• **Work instruction**
Take the entries below and print, exactly, the stretch from the line containing "route steps=708 shown" through the line containing "startH: hours from", both included.

• **Dataset entries**
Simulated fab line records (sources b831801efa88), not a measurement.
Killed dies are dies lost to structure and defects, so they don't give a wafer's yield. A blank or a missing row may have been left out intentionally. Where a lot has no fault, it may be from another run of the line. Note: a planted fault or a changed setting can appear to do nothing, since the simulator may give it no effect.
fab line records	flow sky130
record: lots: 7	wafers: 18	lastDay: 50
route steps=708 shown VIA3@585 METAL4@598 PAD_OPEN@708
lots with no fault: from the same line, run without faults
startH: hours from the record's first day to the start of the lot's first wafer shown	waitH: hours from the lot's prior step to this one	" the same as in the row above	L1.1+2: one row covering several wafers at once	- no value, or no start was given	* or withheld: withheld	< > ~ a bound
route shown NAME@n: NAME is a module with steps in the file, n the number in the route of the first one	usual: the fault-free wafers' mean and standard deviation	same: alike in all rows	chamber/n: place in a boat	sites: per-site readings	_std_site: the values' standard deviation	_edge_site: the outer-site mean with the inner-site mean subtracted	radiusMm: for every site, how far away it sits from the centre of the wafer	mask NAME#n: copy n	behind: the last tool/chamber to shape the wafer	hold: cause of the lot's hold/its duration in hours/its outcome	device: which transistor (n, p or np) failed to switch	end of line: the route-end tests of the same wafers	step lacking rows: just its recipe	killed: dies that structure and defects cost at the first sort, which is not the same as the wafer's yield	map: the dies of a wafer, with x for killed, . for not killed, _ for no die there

• **Worked solution**
route steps=708 shown VIA3@585 METAL4@598 PAD_OPEN@708
lots with no fault: from the same line, run without faults
startH: hours from the record's first day to the start of the lot's first wafer shown	waitH: hours from the lot's prior step to this one	" the same as in the row above	L1.1+2: one row covering several wafers at once	- no value, or no start was given	* or withheld: withheld	< > ~ a bound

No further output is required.